::::::

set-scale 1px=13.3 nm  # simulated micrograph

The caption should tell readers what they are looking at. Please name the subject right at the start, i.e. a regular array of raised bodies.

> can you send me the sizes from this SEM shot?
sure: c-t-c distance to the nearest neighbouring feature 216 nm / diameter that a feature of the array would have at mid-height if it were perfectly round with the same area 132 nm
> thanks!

::::::

[Work task] Write down, word for word, the lines above from the one containing "The caption should" through the one containing "sure: c-t-c distance", both ends included.

[Exercise output]
The caption should tell readers what they are looking at. Please name the subject right at the start, i.e. a regular array of raised bodies.

> can you send me the sizes from this SEM shot?
sure: c-t-c distance to the nearest neighbouring feature 216 nm / diameter that a feature of the array would have at mid-height if it were perfectly round with the same area 132 nm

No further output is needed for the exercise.